**Work request**
Beginning with the opening line, restate the following material exactly, up through the line that contains "start_h: hours from".

**Data excerpts**
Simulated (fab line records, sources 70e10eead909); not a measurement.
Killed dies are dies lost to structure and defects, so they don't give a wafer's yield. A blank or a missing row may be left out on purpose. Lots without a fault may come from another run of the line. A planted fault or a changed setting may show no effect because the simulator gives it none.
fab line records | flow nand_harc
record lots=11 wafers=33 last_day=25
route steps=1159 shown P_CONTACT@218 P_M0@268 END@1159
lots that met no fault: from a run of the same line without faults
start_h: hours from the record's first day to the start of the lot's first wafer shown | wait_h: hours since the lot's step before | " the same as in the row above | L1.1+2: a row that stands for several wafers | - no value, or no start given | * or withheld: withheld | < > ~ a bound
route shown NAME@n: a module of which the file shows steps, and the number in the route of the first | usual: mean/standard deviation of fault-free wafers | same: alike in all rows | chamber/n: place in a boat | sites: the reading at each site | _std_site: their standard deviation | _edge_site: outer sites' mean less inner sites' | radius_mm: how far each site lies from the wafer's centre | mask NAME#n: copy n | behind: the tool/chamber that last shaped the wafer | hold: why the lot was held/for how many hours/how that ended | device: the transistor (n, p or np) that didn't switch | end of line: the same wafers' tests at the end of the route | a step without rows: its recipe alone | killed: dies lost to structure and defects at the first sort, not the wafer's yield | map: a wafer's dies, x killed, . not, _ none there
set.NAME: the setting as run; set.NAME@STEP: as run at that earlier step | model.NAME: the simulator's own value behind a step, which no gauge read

**Response box**
Simulated (fab line records, sources 70e10eead909); not a measurement.
Killed dies are dies lost to structure and defects, so they don't give a wafer's yield. A blank or a missing row may be left out on purpose. Lots without a fault may come from another run of the line. A planted fault or a changed setting may show no effect because the simulator gives it none.
fab line records | flow nand_harc
record lots=11 wafers=33 last_day=25
route steps=1159 shown P_CONTACT@218 P_M0@268 END@1159
lots that met no fault: from a run of the same line without faults
start_h: hours from the record's first day to the start of the lot's first wafer shown | wait_h: hours since the lot's step before | " the same as in the row above | L1.1+2: a row that stands for several wafers | - no value, or no start given | * or withheld: withheld | < > ~ a bound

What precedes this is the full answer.